* [REQUIRED ACTION]:
All lines from the one containing "fab line records :: flow sfqLine" down to the one containing "startH: the number", both ends included, are to be given again exactly; omit the rest of the listing below.

* [EXTRACTED DATA]:
※ ※ ※

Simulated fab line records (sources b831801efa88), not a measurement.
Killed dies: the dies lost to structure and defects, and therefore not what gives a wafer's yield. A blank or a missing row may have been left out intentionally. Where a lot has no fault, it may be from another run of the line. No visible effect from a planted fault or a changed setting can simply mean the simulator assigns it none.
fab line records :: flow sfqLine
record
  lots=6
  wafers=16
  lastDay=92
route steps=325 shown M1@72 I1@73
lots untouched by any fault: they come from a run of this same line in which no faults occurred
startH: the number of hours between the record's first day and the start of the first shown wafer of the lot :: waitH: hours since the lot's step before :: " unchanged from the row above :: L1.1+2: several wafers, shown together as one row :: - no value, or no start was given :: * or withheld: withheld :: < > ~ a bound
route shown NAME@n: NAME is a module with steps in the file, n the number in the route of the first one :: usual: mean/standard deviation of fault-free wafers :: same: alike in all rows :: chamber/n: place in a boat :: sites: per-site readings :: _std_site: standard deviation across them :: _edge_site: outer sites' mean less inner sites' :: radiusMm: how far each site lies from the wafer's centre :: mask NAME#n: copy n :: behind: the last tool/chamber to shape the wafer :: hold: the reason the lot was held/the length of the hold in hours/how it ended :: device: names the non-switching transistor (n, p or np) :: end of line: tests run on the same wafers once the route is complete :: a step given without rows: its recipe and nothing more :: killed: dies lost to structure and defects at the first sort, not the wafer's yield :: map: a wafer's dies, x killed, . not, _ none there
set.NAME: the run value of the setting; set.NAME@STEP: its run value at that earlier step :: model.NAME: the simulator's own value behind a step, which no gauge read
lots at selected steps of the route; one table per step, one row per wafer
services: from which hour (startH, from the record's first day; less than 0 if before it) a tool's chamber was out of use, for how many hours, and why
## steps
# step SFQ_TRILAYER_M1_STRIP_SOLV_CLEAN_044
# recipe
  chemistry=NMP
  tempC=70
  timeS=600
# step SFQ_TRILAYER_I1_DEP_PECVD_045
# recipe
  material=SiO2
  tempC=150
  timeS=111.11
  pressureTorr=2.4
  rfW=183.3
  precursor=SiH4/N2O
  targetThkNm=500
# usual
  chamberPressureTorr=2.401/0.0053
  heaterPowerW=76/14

※ ※ ※

* [YOUR SOLUTION]:
fab line records :: flow sfqLine
record
  lots=6
  wafers=16
  lastDay=92
route steps=325 shown M1@72 I1@73
lots untouched by any fault: they come from a run of this same line in which no faults occurred
startH: the number of hours between the record's first day and the start of the first shown wafer of the lot :: waitH: hours since the lot's step before :: " unchanged from the row above :: L1.1+2: several wafers, shown together as one row :: - no value, or no start was given :: * or withheld: withheld :: < > ~ a bound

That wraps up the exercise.